┌─ DATA EXTRACTS

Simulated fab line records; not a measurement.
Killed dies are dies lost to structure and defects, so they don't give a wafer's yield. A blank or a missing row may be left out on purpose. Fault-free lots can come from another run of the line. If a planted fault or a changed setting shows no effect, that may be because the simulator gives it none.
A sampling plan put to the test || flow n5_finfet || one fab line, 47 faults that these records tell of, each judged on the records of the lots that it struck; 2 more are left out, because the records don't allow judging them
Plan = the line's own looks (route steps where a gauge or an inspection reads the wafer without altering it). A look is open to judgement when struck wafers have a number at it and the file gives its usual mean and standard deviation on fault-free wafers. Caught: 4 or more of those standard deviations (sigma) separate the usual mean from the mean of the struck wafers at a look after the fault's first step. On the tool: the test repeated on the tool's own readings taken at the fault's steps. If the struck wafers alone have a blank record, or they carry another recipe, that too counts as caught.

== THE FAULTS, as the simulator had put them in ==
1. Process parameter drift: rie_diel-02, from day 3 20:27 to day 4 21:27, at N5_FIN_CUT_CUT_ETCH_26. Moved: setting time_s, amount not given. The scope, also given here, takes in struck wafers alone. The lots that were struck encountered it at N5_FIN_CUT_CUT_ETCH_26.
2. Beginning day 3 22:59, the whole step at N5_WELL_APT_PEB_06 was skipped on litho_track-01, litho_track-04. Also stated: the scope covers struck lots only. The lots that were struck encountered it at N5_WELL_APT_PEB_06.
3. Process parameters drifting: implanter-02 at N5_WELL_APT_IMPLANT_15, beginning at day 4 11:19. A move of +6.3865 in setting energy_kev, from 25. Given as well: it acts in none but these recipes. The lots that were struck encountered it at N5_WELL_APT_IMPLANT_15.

└─

**WORK TASK**
Write out the whole listing again, exactly as it stands.

**ANSWER AREA**
Simulated fab line records; not a measurement.
Killed dies are dies lost to structure and defects, so they don't give a wafer's yield. A blank or a missing row may be left out on purpose. Fault-free lots can come from another run of the line. If a planted fault or a changed setting shows no effect, that may be because the simulator gives it none.
A sampling plan put to the test || flow n5_finfet || one fab line, 47 faults that these records tell of, each judged on the records of the lots that it struck; 2 more are left out, because the records don't allow judging them
Plan = the line's own looks (route steps where a gauge or an inspection reads the wafer without altering it). A look is open to judgement when struck wafers have a number at it and the file gives its usual mean and standard deviation on fault-free wafers. Caught: 4 or more of those standard deviations (sigma) separate the usual mean from the mean of the struck wafers at a look after the fault's first step. On the tool: the test repeated on the tool's own readings taken at the fault's steps. If the struck wafers alone have a blank record, or they carry another recipe, that too counts as caught.

== THE FAULTS, as the simulator had put them in ==
1. Process parameter drift: rie_diel-02, from day 3 20:27 to day 4 21:27, at N5_FIN_CUT_CUT_ETCH_26. Moved: setting time_s, amount not given. The scope, also given here, takes in struck wafers alone. The lots that were struck encountered it at N5_FIN_CUT_CUT_ETCH_26.
2. Beginning day 3 22:59, the whole step at N5_WELL_APT_PEB_06 was skipped on litho_track-01, litho_track-04. Also stated: the scope covers struck lots only. The lots that were struck encountered it at N5_WELL_APT_PEB_06.
3. Process parameters drifting: implanter-02 at N5_WELL_APT_IMPLANT_15, beginning at day 4 11:19. A move of +6.3865 in setting energy_kev, from 25. Given as well: it acts in none but these recipes. The lots that were struck encountered it at N5_WELL_APT_IMPLANT_15.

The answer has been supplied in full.